Extracted entries »
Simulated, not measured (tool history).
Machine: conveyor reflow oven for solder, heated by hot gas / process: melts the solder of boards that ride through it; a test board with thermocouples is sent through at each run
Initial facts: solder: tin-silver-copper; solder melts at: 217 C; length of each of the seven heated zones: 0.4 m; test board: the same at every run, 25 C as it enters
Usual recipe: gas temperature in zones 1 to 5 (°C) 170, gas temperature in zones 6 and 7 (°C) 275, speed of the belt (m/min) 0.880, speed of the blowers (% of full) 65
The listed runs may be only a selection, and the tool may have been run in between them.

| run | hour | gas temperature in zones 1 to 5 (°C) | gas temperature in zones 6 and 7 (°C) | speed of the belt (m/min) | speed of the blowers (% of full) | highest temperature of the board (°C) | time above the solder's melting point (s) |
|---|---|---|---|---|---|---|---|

Assigned task » Here you need to write out the listing above exactly, from its first line to its last.

Problem solution »
Simulated, not measured (tool history).
Machine: conveyor reflow oven for solder, heated by hot gas / process: melts the solder of boards that ride through it; a test board with thermocouples is sent through at each run
Initial facts: solder: tin-silver-copper; solder melts at: 217 C; length of each of the seven heated zones: 0.4 m; test board: the same at every run, 25 C as it enters
Usual recipe: gas temperature in zones 1 to 5 (°C) 170, gas temperature in zones 6 and 7 (°C) 275, speed of the belt (m/min) 0.880, speed of the blowers (% of full) 65
The listed runs may be only a selection, and the tool may have been run in between them.

| run | hour | gas temperature in zones 1 to 5 (°C) | gas temperature in zones 6 and 7 (°C) | speed of the belt (m/min) | speed of the blowers (% of full) | highest temperature of the board (°C) | time above the solder's melting point (s) |
|---|---|---|---|---|---|---|---|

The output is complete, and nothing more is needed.